Data extract >>
☆ ☆ ☆

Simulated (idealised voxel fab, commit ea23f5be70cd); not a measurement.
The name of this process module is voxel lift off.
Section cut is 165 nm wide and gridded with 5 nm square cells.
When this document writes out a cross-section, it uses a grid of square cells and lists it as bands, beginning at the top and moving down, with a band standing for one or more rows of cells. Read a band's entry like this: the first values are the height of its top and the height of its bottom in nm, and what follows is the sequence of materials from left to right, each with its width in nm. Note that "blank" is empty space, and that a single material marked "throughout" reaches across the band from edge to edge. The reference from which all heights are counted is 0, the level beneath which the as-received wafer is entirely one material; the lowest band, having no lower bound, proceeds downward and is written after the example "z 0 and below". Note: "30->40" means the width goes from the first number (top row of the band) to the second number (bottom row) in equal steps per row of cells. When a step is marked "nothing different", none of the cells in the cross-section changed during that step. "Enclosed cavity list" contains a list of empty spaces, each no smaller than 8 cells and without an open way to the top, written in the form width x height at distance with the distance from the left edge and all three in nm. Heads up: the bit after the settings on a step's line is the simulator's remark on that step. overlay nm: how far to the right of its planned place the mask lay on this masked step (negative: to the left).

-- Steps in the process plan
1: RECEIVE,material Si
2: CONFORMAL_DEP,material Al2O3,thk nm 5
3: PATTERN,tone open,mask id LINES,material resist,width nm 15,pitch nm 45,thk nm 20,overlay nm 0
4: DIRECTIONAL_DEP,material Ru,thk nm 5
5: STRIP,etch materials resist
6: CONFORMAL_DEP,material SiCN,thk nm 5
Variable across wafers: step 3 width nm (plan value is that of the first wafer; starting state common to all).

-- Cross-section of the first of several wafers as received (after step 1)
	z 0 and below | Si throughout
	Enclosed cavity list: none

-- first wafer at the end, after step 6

☆ ☆ ☆

Assigned task >> The material must be reproduced word for word.

Worked solution >>
Simulated (idealised voxel fab, commit ea23f5be70cd); not a measurement.
The name of this process module is voxel lift off.
Section cut is 165 nm wide and gridded with 5 nm square cells.
When this document writes out a cross-section, it uses a grid of square cells and lists it as bands, beginning at the top and moving down, with a band standing for one or more rows of cells. Read a band's entry like this: the first values are the height of its top and the height of its bottom in nm, and what follows is the sequence of materials from left to right, each with its width in nm. Note that "blank" is empty space, and that a single material marked "throughout" reaches across the band from edge to edge. The reference from which all heights are counted is 0, the level beneath which the as-received wafer is entirely one material; the lowest band, having no lower bound, proceeds downward and is written after the example "z 0 and below". Note: "30->40" means the width goes from the first number (top row of the band) to the second number (bottom row) in equal steps per row of cells. When a step is marked "nothing different", none of the cells in the cross-section changed during that step. "Enclosed cavity list" contains a list of empty spaces, each no smaller than 8 cells and without an open way to the top, written in the form width x height at distance with the distance from the left edge and all three in nm. Heads up: the bit after the settings on a step's line is the simulator's remark on that step. overlay nm: how far to the right of its planned place the mask lay on this masked step (negative: to the left).

-- Steps in the process plan
1: RECEIVE,material Si
2: CONFORMAL_DEP,material Al2O3,thk nm 5
3: PATTERN,tone open,mask id LINES,material resist,width nm 15,pitch nm 45,thk nm 20,overlay nm 0
4: DIRECTIONAL_DEP,material Ru,thk nm 5
5: STRIP,etch materials resist
6: CONFORMAL_DEP,material SiCN,thk nm 5
Variable across wafers: step 3 width nm (plan value is that of the first wafer; starting state common to all).

-- Cross-section of the first of several wafers as received (after step 1)
	z 0 and below | Si throughout
	Enclosed cavity list: none

-- first wafer at the end, after step 6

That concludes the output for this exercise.